ASSIGNMENT:
Exactly as they appear below, repeat the lines from the one with "set.NAME: the setting" through the one with "L077.1+2+4+5+6 implanter-01 0 335.92 0.0 10", and no others.

*** Opening EXTRACTED RECORDS ***

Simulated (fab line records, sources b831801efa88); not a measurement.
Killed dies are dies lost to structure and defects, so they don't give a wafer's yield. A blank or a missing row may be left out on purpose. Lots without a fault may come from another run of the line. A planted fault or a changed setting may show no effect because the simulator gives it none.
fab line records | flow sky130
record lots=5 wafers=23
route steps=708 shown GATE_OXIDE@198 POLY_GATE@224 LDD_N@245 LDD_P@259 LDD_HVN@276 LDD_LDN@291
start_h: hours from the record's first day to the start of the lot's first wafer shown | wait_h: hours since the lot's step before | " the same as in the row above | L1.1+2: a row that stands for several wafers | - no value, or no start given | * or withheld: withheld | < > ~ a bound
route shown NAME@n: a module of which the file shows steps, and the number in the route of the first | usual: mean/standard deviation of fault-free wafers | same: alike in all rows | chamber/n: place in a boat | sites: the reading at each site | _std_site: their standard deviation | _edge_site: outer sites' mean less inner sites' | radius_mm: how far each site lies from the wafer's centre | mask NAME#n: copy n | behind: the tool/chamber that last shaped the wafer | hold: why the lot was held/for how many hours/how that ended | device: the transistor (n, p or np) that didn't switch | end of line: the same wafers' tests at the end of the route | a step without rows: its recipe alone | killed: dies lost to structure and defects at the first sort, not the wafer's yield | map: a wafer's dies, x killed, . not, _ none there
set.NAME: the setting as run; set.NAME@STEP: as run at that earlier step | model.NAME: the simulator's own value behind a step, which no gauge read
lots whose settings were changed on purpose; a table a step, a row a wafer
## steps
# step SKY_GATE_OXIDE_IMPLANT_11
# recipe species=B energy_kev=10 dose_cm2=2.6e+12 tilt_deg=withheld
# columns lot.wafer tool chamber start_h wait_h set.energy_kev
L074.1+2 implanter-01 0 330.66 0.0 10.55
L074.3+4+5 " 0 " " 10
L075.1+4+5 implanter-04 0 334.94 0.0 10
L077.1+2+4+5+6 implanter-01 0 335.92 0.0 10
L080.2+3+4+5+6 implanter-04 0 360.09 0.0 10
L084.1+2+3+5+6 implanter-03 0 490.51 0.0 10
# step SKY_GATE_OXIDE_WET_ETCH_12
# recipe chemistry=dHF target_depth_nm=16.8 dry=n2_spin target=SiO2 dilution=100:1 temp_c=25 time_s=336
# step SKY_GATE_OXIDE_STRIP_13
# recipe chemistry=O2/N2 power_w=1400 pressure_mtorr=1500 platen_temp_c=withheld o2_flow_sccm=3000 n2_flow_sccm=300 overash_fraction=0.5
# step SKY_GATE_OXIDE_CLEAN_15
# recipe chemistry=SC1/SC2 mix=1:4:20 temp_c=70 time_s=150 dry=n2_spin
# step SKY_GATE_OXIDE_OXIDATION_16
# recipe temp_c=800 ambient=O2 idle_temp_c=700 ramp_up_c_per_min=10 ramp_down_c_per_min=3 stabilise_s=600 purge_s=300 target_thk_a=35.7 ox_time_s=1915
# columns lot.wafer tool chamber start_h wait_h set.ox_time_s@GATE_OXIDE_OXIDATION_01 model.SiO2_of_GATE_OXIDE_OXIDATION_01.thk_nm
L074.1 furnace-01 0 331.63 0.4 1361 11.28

*** Closing EXTRACTED RECORDS ***

PROBLEM SOLUTION:
set.NAME: the setting as run; set.NAME@STEP: as run at that earlier step | model.NAME: the simulator's own value behind a step, which no gauge read
lots whose settings were changed on purpose; a table a step, a row a wafer
## steps
# step SKY_GATE_OXIDE_IMPLANT_11
# recipe species=B energy_kev=10 dose_cm2=2.6e+12 tilt_deg=withheld
# columns lot.wafer tool chamber start_h wait_h set.energy_kev
L074.1+2 implanter-01 0 330.66 0.0 10.55
L074.3+4+5 " 0 " " 10
L075.1+4+5 implanter-04 0 334.94 0.0 10
L077.1+2+4+5+6 implanter-01 0 335.92 0.0 10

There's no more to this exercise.